Give back an exact copy of the lines below, from the first through the line with "A cross-section is"; please stop there.

===== THE DATA =====
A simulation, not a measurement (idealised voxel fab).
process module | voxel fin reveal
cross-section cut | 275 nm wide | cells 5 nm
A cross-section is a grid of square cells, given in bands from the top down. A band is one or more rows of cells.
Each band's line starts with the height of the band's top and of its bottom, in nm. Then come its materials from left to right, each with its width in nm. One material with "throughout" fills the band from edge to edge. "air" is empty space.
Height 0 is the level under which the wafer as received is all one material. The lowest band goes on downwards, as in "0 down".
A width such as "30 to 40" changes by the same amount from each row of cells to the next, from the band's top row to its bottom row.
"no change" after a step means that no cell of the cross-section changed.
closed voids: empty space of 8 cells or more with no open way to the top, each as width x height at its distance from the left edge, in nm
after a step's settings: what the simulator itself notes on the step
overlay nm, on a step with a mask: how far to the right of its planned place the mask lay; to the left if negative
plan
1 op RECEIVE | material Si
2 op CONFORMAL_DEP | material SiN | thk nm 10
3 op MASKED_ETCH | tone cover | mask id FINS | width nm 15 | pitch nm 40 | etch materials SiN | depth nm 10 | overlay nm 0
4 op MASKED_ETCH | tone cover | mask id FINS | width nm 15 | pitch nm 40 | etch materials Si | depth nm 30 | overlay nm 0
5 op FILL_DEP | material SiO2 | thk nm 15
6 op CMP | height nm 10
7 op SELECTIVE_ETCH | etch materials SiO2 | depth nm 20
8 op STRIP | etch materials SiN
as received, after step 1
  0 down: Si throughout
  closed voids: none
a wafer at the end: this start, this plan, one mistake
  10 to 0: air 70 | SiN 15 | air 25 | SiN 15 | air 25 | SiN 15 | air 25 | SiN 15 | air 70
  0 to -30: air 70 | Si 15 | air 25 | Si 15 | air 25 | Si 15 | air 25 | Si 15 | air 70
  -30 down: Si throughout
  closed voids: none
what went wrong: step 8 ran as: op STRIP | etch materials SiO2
=====

*RESPONSE AREA*.
A simulation, not a measurement (idealised voxel fab).
process module | voxel fin reveal
cross-section cut | 275 nm wide | cells 5 nm
A cross-section is a grid of square cells, given in bands from the top down. A band is one or more rows of cells.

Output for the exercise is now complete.